● **Work task**: Each record beneath this sentence is to be transcribed exactly as it reads.

[[ Information given, beginning ]]
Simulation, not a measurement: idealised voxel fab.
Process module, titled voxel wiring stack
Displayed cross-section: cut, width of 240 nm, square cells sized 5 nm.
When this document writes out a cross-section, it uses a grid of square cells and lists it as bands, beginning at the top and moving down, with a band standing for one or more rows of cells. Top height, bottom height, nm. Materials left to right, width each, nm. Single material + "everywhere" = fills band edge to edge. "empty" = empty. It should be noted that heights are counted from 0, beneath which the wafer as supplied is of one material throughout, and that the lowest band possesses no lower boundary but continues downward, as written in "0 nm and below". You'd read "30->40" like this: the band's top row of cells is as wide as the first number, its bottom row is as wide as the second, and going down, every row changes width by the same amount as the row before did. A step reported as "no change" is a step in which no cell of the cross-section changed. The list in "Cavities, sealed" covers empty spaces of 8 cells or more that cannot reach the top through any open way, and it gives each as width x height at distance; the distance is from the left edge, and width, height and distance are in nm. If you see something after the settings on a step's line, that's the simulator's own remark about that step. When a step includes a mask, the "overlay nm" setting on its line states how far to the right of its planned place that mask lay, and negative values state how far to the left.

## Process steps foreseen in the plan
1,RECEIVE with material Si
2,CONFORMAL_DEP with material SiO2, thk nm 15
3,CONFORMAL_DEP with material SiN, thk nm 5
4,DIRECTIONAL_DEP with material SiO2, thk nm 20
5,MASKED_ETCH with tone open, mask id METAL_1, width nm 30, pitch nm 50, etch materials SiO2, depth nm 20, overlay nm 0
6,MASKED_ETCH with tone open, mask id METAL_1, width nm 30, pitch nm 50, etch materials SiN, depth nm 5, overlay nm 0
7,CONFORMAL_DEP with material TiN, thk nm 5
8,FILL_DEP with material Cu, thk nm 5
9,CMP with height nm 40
[[ Information given, end ]]

● **Expected answer**:
Simulation, not a measurement: idealised voxel fab.
Process module, titled voxel wiring stack
Displayed cross-section: cut, width of 240 nm, square cells sized 5 nm.
When this document writes out a cross-section, it uses a grid of square cells and lists it as bands, beginning at the top and moving down, with a band standing for one or more rows of cells. Top height, bottom height, nm. Materials left to right, width each, nm. Single material + "everywhere" = fills band edge to edge. "empty" = empty. It should be noted that heights are counted from 0, beneath which the wafer as supplied is of one material throughout, and that the lowest band possesses no lower boundary but continues downward, as written in "0 nm and below". You'd read "30->40" like this: the band's top row of cells is as wide as the first number, its bottom row is as wide as the second, and going down, every row changes width by the same amount as the row before did. A step reported as "no change" is a step in which no cell of the cross-section changed. The list in "Cavities, sealed" covers empty spaces of 8 cells or more that cannot reach the top through any open way, and it gives each as width x height at distance; the distance is from the left edge, and width, height and distance are in nm. If you see something after the settings on a step's line, that's the simulator's own remark about that step. When a step includes a mask, the "overlay nm" setting on its line states how far to the right of its planned place that mask lay, and negative values state how far to the left.

## Process steps foreseen in the plan
1,RECEIVE with material Si
2,CONFORMAL_DEP with material SiO2, thk nm 15
3,CONFORMAL_DEP with material SiN, thk nm 5
4,DIRECTIONAL_DEP with material SiO2, thk nm 20
5,MASKED_ETCH with tone open, mask id METAL_1, width nm 30, pitch nm 50, etch materials SiO2, depth nm 20, overlay nm 0
6,MASKED_ETCH with tone open, mask id METAL_1, width nm 30, pitch nm 50, etch materials SiN, depth nm 5, overlay nm 0
7,CONFORMAL_DEP with material TiN, thk nm 5
8,FILL_DEP with material Cu, thk nm 5
9,CMP with height nm 40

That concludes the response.